> _Extracted material_
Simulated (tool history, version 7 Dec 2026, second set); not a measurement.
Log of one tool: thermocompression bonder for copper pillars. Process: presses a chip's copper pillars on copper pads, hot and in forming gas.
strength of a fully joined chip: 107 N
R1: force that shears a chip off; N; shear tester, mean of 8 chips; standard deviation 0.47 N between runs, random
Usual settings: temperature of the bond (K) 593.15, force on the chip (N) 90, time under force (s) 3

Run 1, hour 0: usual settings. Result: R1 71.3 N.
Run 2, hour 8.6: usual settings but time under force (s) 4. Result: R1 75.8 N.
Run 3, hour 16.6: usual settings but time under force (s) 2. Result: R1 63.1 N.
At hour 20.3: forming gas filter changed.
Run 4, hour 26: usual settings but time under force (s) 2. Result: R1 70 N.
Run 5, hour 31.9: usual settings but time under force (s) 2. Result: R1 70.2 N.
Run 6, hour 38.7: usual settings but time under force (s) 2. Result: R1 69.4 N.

> _Exercise_
Transcribe the material so that every line matches the original exactly.

> _Exercise result_
Simulated (tool history, version 7 Dec 2026, second set); not a measurement.
Log of one tool: thermocompression bonder for copper pillars. Process: presses a chip's copper pillars on copper pads, hot and in forming gas.
strength of a fully joined chip: 107 N
R1: force that shears a chip off; N; shear tester, mean of 8 chips; standard deviation 0.47 N between runs, random
Usual settings: temperature of the bond (K) 593.15, force on the chip (N) 90, time under force (s) 3

Run 1, hour 0: usual settings. Result: R1 71.3 N.
Run 2, hour 8.6: usual settings but time under force (s) 4. Result: R1 75.8 N.
Run 3, hour 16.6: usual settings but time under force (s) 2. Result: R1 63.1 N.
At hour 20.3: forming gas filter changed.
Run 4, hour 26: usual settings but time under force (s) 2. Result: R1 70 N.
Run 5, hour 31.9: usual settings but time under force (s) 2. Result: R1 70.2 N.
Run 6, hour 38.7: usual settings but time under force (s) 2. Result: R1 69.4 N.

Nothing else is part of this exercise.